## WORK ORDER
Every entry below is to be copied exactly, with nothing left out.

*** EXTRACTED ENTRIES ***

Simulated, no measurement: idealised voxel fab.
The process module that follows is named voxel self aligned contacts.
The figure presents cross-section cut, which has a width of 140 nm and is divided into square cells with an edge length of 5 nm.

*** End of EXTRACTED ENTRIES ***

## EXERCISE SOLUTION
Simulated, no measurement: idealised voxel fab.
The process module that follows is named voxel self aligned contacts.
The figure presents cross-section cut, which has a width of 140 nm and is divided into square cells with an edge length of 5 nm.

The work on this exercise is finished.